# Work task
Print the first line of the records below and every line after it, up to and including the line with "DESK OF THE TOOL OWNER: furnace-01". Print nothing else.

# Records shown
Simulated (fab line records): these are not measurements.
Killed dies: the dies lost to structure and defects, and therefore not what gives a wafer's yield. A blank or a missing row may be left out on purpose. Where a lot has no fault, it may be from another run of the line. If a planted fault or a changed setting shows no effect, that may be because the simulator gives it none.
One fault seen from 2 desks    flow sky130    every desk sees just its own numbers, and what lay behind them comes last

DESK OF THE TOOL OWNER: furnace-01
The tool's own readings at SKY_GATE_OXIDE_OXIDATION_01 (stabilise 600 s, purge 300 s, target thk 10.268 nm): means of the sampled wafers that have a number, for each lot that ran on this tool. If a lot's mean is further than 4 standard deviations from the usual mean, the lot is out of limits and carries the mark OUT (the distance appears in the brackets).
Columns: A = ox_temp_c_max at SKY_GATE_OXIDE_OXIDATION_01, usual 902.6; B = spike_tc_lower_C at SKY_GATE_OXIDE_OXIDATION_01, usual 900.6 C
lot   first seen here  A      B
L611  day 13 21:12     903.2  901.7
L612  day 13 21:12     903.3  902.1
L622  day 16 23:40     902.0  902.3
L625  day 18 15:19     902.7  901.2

# Reply
Simulated (fab line records): these are not measurements.
Killed dies: the dies lost to structure and defects, and therefore not what gives a wafer's yield. A blank or a missing row may be left out on purpose. Where a lot has no fault, it may be from another run of the line. If a planted fault or a changed setting shows no effect, that may be because the simulator gives it none.
One fault seen from 2 desks    flow sky130    every desk sees just its own numbers, and what lay behind them comes last

DESK OF THE TOOL OWNER: furnace-01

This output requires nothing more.